- _BRIEF_: Look below for the lines from the one with "2: op OXIDIZE | depth nm 5" to the one with "overlay nm 10", and copy exactly those lines, both ends included.

Start of PROVIDED RECORDS

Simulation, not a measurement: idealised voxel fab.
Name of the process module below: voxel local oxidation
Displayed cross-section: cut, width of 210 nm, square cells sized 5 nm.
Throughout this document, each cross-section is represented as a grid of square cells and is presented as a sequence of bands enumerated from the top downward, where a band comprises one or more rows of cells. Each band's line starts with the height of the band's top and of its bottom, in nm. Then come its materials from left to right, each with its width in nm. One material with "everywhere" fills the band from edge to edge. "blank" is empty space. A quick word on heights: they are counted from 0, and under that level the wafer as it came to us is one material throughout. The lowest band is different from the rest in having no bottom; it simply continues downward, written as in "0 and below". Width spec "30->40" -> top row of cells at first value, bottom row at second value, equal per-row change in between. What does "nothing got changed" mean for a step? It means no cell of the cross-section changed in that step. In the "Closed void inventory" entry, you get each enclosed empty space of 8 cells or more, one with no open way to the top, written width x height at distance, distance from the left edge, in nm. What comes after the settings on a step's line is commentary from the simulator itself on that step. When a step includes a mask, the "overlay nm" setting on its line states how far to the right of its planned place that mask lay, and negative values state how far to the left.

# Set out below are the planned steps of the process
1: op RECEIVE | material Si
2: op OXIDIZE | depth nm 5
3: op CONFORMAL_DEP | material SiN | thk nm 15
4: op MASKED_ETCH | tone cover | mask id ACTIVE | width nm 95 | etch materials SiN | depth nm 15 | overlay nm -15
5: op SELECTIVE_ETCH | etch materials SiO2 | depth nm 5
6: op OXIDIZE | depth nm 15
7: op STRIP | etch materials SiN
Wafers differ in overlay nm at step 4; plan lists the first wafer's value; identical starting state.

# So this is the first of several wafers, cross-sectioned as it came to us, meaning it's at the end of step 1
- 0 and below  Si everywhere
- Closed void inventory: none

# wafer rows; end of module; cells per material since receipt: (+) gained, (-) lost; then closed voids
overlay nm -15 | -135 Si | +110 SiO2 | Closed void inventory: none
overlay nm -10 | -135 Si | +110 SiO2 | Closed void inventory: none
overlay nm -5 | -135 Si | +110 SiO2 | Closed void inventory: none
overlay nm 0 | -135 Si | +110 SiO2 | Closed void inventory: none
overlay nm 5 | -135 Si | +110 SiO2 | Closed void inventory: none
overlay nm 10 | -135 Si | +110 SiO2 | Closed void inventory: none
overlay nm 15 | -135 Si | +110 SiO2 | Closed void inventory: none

End of PROVIDED RECORDS

- _EXERCISE SOLUTION_:
2: op OXIDIZE | depth nm 5
3: op CONFORMAL_DEP | material SiN | thk nm 15
4: op MASKED_ETCH | tone cover | mask id ACTIVE | width nm 95 | etch materials SiN | depth nm 15 | overlay nm -15
5: op SELECTIVE_ETCH | etch materials SiO2 | depth nm 5
6: op OXIDIZE | depth nm 15
7: op STRIP | etch materials SiN
Wafers differ in overlay nm at step 4; plan lists the first wafer's value; identical starting state.

# So this is the first of several wafers, cross-sectioned as it came to us, meaning it's at the end of step 1
- 0 and below  Si everywhere
- Closed void inventory: none

# wafer rows; end of module; cells per material since receipt: (+) gained, (-) lost; then closed voids
overlay nm -15 | -135 Si | +110 SiO2 | Closed void inventory: none
overlay nm -10 | -135 Si | +110 SiO2 | Closed void inventory: none
overlay nm -5 | -135 Si | +110 SiO2 | Closed void inventory: none
overlay nm 0 | -135 Si | +110 SiO2 | Closed void inventory: none
overlay nm 5 | -135 Si | +110 SiO2 | Closed void inventory: none
overlay nm 10 | -135 Si | +110 SiO2 | Closed void inventory: none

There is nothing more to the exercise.